Work request: Below is a listing; repeat exactly the lines from the one containing "Sound: wafers L461.1, L461.4, L461.5." to the one containing "alike: readings whose", both included.

Source material:
------------------------
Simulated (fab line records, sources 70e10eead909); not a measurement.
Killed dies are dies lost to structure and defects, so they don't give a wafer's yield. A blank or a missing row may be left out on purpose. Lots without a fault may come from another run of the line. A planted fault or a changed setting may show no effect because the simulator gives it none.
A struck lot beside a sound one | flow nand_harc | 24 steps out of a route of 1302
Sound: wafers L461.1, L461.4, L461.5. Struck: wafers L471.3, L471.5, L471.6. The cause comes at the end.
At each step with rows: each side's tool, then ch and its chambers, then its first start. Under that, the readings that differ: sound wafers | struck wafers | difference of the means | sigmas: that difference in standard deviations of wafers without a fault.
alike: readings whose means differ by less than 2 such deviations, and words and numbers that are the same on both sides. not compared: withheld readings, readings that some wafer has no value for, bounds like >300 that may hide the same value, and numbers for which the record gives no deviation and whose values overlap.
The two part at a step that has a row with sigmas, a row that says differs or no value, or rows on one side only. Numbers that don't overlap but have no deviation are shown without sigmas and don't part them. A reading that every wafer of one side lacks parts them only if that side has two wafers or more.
------------------------

Response:
Sound: wafers L461.1, L461.4, L461.5. Struck: wafers L471.3, L471.5, L471.6. The cause comes at the end.
At each step with rows: each side's tool, then ch and its chambers, then its first start. Under that, the readings that differ: sound wafers | struck wafers | difference of the means | sigmas: that difference in standard deviations of wafers without a fault.
alike: readings whose means differ by less than 2 such deviations, and words and numbers that are the same on both sides. not compared: withheld readings, readings that some wafer has no value for, bounds like >300 that may hide the same value, and numbers for which the record gives no deviation and whose values overlap.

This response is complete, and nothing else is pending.